*****

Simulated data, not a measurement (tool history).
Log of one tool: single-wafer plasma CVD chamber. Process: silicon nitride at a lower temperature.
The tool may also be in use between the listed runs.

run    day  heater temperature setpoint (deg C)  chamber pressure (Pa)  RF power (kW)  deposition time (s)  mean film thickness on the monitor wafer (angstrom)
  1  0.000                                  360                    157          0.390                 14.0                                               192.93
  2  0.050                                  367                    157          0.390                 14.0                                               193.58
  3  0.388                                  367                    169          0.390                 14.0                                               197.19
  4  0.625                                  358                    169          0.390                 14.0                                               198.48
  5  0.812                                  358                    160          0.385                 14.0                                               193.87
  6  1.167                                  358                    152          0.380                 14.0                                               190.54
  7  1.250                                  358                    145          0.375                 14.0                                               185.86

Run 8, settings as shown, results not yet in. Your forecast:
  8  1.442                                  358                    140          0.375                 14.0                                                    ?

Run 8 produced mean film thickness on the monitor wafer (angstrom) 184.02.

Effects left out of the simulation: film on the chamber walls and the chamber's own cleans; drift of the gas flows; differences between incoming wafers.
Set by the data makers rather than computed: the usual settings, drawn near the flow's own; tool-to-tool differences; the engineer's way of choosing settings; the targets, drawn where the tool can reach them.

*****

_Work item_
Given the records above, return exactly the lines starting at the line containing "Run 8, settings" and ending at the line containing "Effects left out", including both.

_Solution_
Run 8, settings as shown, results not yet in. Your forecast:
  8  1.442                                  358                    140          0.375                 14.0                                                    ?

Run 8 produced mean film thickness on the monitor wafer (angstrom) 184.02.

Effects left out of the simulation: film on the chamber walls and the chamber's own cleans; drift of the gas flows; differences between incoming wafers.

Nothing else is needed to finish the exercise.